§ Excerpted data
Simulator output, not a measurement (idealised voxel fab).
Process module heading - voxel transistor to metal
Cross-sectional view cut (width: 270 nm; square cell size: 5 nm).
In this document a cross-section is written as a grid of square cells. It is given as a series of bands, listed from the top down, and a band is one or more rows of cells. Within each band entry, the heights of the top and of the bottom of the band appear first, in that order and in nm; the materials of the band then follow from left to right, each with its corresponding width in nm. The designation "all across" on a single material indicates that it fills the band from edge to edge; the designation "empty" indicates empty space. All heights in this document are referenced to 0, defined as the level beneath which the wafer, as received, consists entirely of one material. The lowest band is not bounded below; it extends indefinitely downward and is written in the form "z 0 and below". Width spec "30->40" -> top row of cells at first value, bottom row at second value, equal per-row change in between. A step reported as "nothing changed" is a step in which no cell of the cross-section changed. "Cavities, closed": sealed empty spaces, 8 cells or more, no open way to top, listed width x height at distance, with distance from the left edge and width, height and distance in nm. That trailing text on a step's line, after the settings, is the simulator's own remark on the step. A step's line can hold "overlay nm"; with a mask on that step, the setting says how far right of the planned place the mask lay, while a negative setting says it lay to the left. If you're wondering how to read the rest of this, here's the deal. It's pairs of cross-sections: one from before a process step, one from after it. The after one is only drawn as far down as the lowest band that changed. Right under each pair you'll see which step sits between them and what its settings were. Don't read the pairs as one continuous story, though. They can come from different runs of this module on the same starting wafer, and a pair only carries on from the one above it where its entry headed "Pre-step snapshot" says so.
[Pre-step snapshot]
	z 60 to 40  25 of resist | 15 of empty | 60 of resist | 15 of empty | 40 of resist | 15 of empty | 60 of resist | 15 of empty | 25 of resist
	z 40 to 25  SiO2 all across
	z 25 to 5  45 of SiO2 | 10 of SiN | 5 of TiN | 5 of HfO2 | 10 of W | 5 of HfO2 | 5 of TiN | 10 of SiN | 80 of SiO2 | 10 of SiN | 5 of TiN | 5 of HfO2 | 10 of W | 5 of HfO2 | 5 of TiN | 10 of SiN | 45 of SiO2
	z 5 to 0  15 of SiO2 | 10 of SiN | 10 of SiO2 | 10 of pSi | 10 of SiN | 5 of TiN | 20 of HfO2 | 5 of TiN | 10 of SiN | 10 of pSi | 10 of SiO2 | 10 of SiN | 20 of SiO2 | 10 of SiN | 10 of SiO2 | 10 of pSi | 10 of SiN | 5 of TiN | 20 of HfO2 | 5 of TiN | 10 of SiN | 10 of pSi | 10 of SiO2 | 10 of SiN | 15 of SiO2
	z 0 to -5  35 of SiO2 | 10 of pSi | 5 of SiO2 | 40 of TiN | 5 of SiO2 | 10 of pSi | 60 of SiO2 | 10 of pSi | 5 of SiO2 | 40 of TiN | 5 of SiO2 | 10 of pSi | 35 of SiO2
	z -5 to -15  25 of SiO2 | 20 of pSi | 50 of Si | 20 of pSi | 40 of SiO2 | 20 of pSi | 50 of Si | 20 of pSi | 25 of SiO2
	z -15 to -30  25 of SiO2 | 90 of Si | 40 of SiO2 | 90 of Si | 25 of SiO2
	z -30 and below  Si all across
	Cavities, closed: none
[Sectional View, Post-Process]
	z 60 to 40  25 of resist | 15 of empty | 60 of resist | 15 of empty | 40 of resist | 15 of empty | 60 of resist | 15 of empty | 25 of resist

§ Assignment
Beginning with the opening line above, retype the records exactly through the line with "Cross-sectional view cut", both ends included.

§ Task answer
Simulator output, not a measurement (idealised voxel fab).
Process module heading - voxel transistor to metal
Cross-sectional view cut (width: 270 nm; square cell size: 5 nm).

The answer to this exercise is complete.